### Work instruction:
Restating the records exactly is the whole task.

### Provided data:
▼

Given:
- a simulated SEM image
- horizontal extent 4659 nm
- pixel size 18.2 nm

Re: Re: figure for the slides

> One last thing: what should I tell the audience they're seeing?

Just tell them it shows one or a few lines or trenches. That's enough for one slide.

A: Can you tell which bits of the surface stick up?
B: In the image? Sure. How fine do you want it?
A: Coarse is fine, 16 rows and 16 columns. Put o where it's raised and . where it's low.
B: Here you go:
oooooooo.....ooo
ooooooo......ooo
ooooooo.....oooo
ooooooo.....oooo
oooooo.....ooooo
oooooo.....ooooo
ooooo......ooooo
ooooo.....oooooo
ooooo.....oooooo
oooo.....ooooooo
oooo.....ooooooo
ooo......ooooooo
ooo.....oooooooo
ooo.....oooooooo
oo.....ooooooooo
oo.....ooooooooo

▲

### Expected answer:
Given:
- a simulated SEM image
- horizontal extent 4659 nm
- pixel size 18.2 nm

Re: Re: figure for the slides

> One last thing: what should I tell the audience they're seeing?

Just tell them it shows one or a few lines or trenches. That's enough for one slide.

A: Can you tell which bits of the surface stick up?
B: In the image? Sure. How fine do you want it?
A: Coarse is fine, 16 rows and 16 columns. Put o where it's raised and . where it's low.
B: Here you go:
oooooooo.....ooo
ooooooo......ooo
ooooooo.....oooo
ooooooo.....oooo
oooooo.....ooooo
oooooo.....ooooo
ooooo......ooooo
ooooo.....oooooo
ooooo.....oooooo
oooo.....ooooooo
oooo.....ooooooo
ooo......ooooooo
ooo.....oooooooo
ooo.....oooooooo
oo.....ooooooooo
oo.....ooooooooo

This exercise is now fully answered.